-- Brief --
Nothing but the records, repeated exactly, should form the response.

-- Material shown --
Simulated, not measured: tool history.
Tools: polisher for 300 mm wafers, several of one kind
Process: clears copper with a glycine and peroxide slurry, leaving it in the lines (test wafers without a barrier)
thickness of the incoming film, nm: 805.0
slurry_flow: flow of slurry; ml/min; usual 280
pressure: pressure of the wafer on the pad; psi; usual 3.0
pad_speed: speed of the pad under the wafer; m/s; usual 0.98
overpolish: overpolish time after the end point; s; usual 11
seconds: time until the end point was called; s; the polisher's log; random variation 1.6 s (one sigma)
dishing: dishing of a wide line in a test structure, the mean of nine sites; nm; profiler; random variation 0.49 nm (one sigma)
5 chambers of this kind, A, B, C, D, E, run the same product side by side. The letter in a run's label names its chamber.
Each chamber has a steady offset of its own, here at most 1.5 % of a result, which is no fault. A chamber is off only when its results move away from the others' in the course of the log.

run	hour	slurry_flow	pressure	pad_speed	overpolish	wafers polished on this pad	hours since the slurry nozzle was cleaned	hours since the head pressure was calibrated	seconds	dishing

-- Task output --
Simulated, not measured: tool history.
Tools: polisher for 300 mm wafers, several of one kind
Process: clears copper with a glycine and peroxide slurry, leaving it in the lines (test wafers without a barrier)
thickness of the incoming film, nm: 805.0
slurry_flow: flow of slurry; ml/min; usual 280
pressure: pressure of the wafer on the pad; psi; usual 3.0
pad_speed: speed of the pad under the wafer; m/s; usual 0.98
overpolish: overpolish time after the end point; s; usual 11
seconds: time until the end point was called; s; the polisher's log; random variation 1.6 s (one sigma)
dishing: dishing of a wide line in a test structure, the mean of nine sites; nm; profiler; random variation 0.49 nm (one sigma)
5 chambers of this kind, A, B, C, D, E, run the same product side by side. The letter in a run's label names its chamber.
Each chamber has a steady offset of its own, here at most 1.5 % of a result, which is no fault. A chamber is off only when its results move away from the others' in the course of the log.

run	hour	slurry_flow	pressure	pad_speed	overpolish	wafers polished on this pad	hours since the slurry nozzle was cleaned	hours since the head pressure was calibrated	seconds	dishing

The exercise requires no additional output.